## ACTION ITEM:
Take the data below. Output it exactly from its first line through the line containing "Run 6, hour".

## MATERIAL PROVIDED:
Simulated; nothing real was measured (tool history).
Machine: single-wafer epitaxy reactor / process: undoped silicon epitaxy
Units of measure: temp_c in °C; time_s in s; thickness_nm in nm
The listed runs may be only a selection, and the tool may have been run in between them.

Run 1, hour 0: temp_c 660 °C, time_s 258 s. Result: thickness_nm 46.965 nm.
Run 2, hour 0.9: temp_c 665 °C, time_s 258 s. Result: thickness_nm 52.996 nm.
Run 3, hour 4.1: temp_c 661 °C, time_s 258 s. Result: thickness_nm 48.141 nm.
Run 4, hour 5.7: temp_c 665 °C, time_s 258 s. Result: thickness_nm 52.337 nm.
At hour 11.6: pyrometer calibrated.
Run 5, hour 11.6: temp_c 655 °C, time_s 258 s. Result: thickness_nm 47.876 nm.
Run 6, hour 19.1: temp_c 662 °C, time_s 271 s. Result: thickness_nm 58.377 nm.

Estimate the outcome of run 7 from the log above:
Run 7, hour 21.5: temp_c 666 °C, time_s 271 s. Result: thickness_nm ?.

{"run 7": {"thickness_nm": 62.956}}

## TASK RESPONSE:
Simulated; nothing real was measured (tool history).
Machine: single-wafer epitaxy reactor / process: undoped silicon epitaxy
Units of measure: temp_c in °C; time_s in s; thickness_nm in nm
The listed runs may be only a selection, and the tool may have been run in between them.

Run 1, hour 0: temp_c 660 °C, time_s 258 s. Result: thickness_nm 46.965 nm.
Run 2, hour 0.9: temp_c 665 °C, time_s 258 s. Result: thickness_nm 52.996 nm.
Run 3, hour 4.1: temp_c 661 °C, time_s 258 s. Result: thickness_nm 48.141 nm.
Run 4, hour 5.7: temp_c 665 °C, time_s 258 s. Result: thickness_nm 52.337 nm.
At hour 11.6: pyrometer calibrated.
Run 5, hour 11.6: temp_c 655 °C, time_s 258 s. Result: thickness_nm 47.876 nm.
Run 6, hour 19.1: temp_c 662 °C, time_s 271 s. Result: thickness_nm 58.377 nm.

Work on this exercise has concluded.